================================

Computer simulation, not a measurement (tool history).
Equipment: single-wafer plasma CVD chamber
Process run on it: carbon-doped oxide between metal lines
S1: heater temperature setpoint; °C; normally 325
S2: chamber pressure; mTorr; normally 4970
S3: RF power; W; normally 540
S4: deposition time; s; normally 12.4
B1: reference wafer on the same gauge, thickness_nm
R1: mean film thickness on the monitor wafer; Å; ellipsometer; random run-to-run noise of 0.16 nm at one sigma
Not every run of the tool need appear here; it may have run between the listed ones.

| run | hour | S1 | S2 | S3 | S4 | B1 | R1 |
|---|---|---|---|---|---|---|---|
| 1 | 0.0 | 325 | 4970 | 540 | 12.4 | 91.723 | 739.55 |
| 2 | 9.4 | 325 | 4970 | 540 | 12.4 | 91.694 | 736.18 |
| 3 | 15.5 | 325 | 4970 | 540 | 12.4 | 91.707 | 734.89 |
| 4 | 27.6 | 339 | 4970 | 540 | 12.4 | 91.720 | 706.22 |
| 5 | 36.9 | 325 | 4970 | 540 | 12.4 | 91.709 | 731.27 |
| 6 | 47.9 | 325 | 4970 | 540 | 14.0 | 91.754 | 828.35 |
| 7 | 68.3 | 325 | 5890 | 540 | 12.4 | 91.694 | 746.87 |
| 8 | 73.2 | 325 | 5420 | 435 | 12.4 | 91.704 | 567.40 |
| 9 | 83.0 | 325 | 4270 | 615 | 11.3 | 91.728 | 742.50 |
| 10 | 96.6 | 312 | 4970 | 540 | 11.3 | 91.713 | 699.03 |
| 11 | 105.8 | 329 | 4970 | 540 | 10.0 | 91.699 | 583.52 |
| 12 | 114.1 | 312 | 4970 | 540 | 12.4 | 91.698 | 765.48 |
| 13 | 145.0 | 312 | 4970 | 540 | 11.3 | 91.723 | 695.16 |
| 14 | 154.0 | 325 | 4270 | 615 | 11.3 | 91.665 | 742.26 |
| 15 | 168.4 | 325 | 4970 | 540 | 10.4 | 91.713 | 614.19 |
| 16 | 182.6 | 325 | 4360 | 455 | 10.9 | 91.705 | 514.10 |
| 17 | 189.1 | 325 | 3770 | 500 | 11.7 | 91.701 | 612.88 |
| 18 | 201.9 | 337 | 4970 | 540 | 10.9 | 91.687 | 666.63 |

================================

Assigned task: Could you restate word for word the lines above from the one containing "S4 | B1 | R1 |" through the one containing "91.754 | 828.35 |", both included, and nothing else?

Result:
| run | hour | S1 | S2 | S3 | S4 | B1 | R1 |
|---|---|---|---|---|---|---|---|
| 1 | 0.0 | 325 | 4970 | 540 | 12.4 | 91.723 | 739.55 |
| 2 | 9.4 | 325 | 4970 | 540 | 12.4 | 91.694 | 736.18 |
| 3 | 15.5 | 325 | 4970 | 540 | 12.4 | 91.707 | 734.89 |
| 4 | 27.6 | 339 | 4970 | 540 | 12.4 | 91.720 | 706.22 |
| 5 | 36.9 | 325 | 4970 | 540 | 12.4 | 91.709 | 731.27 |
| 6 | 47.9 | 325 | 4970 | 540 | 14.0 | 91.754 | 828.35 |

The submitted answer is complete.